• • • • •

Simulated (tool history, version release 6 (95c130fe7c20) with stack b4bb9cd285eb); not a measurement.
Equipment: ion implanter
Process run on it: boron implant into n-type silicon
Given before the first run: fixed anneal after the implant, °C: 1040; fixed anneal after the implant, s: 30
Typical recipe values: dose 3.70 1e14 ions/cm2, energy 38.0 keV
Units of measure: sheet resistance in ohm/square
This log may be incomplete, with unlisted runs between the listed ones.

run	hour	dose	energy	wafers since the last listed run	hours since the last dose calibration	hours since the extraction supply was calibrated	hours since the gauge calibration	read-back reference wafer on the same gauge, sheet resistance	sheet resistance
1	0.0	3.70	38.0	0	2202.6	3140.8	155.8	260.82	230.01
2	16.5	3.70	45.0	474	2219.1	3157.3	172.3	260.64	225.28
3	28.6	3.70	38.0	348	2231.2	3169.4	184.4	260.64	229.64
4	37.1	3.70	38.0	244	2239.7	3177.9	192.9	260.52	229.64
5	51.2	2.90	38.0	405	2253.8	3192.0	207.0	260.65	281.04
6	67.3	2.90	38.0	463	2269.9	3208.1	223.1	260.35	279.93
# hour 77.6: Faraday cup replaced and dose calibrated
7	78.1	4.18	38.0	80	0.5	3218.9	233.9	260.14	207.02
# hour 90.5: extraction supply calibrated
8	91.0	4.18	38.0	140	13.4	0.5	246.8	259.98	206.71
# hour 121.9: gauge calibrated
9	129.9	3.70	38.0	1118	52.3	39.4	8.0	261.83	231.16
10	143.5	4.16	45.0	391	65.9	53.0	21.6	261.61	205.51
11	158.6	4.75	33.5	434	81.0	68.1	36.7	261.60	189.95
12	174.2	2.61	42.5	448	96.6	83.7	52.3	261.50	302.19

• • • • •

_WORK ORDER_
Among the records above, a stretch begins at the line containing "Units of measure: sheet" and ends at the line containing "This log may". Restate that stretch word for word, and nothing else.

_WRITTEN REPLY_
Units of measure: sheet resistance in ohm/square
This log may be incomplete, with unlisted runs between the listed ones.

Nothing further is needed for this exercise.